##############################
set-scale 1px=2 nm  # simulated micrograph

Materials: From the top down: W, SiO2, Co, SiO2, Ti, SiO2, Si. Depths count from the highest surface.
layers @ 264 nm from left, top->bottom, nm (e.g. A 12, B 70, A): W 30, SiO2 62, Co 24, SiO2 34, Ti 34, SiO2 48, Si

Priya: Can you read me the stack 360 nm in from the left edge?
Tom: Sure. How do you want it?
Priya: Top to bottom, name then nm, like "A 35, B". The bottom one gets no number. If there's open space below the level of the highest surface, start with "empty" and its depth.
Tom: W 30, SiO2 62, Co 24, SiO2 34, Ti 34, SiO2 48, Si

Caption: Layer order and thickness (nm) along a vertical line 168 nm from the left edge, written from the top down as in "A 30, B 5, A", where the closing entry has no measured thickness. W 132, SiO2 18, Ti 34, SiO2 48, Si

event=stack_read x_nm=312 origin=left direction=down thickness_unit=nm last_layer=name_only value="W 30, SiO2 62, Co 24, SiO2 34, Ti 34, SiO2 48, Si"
##############################

TASK ITEM:
Print the listing in full, exactly as given.

WRITTEN RESPONSE:
set-scale 1px=2 nm  # simulated micrograph

Materials: From the top down: W, SiO2, Co, SiO2, Ti, SiO2, Si. Depths count from the highest surface.
layers @ 264 nm from left, top->bottom, nm (e.g. A 12, B 70, A): W 30, SiO2 62, Co 24, SiO2 34, Ti 34, SiO2 48, Si

Priya: Can you read me the stack 360 nm in from the left edge?
Tom: Sure. How do you want it?
Priya: Top to bottom, name then nm, like "A 35, B". The bottom one gets no number. If there's open space below the level of the highest surface, start with "empty" and its depth.
Tom: W 30, SiO2 62, Co 24, SiO2 34, Ti 34, SiO2 48, Si

Caption: Layer order and thickness (nm) along a vertical line 168 nm from the left edge, written from the top down as in "A 30, B 5, A", where the closing entry has no measured thickness. W 132, SiO2 18, Ti 34, SiO2 48, Si

event=stack_read x_nm=312 origin=left direction=down thickness_unit=nm last_layer=name_only value="W 30, SiO2 62, Co 24, SiO2 34, Ti 34, SiO2 48, Si"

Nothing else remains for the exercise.